[[ RECORDED INFORMATION, beginning ]]
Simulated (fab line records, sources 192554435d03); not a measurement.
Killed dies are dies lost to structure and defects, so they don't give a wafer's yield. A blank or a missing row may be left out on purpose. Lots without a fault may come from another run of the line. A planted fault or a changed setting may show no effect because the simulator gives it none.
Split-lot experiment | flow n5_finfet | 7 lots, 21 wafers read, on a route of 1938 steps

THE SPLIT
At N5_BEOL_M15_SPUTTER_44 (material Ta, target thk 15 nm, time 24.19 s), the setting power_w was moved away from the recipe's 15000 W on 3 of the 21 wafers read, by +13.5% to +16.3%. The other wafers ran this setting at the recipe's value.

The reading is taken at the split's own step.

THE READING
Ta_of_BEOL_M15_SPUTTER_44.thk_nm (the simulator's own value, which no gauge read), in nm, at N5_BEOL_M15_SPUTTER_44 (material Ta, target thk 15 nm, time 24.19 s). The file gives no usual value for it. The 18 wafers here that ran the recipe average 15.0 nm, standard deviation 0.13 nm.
[[ RECORDED INFORMATION, end ]]

■ ACTIVITY ■
Nothing in the records may change; output all of them exactly.

■ RESPONSE AREA ■
Simulated (fab line records, sources 192554435d03); not a measurement.
Killed dies are dies lost to structure and defects, so they don't give a wafer's yield. A blank or a missing row may be left out on purpose. Lots without a fault may come from another run of the line. A planted fault or a changed setting may show no effect because the simulator gives it none.
Split-lot experiment | flow n5_finfet | 7 lots, 21 wafers read, on a route of 1938 steps

THE SPLIT
At N5_BEOL_M15_SPUTTER_44 (material Ta, target thk 15 nm, time 24.19 s), the setting power_w was moved away from the recipe's 15000 W on 3 of the 21 wafers read, by +13.5% to +16.3%. The other wafers ran this setting at the recipe's value.

The reading is taken at the split's own step.

THE READING
Ta_of_BEOL_M15_SPUTTER_44.thk_nm (the simulator's own value, which no gauge read), in nm, at N5_BEOL_M15_SPUTTER_44 (material Ta, target thk 15 nm, time 24.19 s). The file gives no usual value for it. The 18 wafers here that ran the recipe average 15.0 nm, standard deviation 0.13 nm.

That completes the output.